▶ [GIVEN RECORDS]
=== Section Start ===
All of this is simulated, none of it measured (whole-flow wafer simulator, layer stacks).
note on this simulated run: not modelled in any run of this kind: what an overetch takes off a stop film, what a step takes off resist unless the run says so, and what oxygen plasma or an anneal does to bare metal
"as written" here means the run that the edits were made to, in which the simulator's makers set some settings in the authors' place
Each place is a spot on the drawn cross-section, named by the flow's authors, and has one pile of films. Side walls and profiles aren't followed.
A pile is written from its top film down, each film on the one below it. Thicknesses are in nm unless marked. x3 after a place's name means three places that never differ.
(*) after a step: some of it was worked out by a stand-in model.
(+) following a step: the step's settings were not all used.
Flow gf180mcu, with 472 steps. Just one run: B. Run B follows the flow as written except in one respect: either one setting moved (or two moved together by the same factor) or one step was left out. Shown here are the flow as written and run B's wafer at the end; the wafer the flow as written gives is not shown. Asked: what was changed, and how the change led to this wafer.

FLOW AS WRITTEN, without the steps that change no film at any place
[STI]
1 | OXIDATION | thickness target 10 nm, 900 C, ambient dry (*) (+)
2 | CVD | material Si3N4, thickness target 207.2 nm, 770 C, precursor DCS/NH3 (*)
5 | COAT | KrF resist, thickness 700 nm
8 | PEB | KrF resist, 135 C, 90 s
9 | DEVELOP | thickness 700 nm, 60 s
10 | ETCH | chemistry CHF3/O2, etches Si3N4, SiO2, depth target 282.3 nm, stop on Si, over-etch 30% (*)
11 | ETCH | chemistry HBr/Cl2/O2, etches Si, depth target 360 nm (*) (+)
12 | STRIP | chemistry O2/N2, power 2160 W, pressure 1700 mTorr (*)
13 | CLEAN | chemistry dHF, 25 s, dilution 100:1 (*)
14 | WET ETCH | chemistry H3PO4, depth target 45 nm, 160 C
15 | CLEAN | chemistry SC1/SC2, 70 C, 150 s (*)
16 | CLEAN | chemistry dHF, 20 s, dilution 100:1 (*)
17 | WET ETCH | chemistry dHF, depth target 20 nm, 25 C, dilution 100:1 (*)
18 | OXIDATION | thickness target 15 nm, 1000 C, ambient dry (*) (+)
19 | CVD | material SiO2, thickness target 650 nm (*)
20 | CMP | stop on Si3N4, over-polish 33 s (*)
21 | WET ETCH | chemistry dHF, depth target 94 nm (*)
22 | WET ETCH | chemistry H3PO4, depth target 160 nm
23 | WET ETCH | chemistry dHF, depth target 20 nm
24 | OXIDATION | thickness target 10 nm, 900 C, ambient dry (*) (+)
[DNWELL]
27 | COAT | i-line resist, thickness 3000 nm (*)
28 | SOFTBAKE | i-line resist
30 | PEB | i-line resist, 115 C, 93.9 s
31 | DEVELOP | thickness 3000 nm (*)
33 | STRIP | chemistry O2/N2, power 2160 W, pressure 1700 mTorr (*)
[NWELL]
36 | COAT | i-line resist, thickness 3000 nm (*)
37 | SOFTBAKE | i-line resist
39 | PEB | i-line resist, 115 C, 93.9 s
=== Section End ===

▶ [TASK ITEM] The answer is the records above restated word for word from their opening line through the line that holds "(+) following a", both included, and nothing else.

▶ [WORKED SOLUTION]
All of this is simulated, none of it measured (whole-flow wafer simulator, layer stacks).
note on this simulated run: not modelled in any run of this kind: what an overetch takes off a stop film, what a step takes off resist unless the run says so, and what oxygen plasma or an anneal does to bare metal
"as written" here means the run that the edits were made to, in which the simulator's makers set some settings in the authors' place
Each place is a spot on the drawn cross-section, named by the flow's authors, and has one pile of films. Side walls and profiles aren't followed.
A pile is written from its top film down, each film on the one below it. Thicknesses are in nm unless marked. x3 after a place's name means three places that never differ.
(*) after a step: some of it was worked out by a stand-in model.
(+) following a step: the step's settings were not all used.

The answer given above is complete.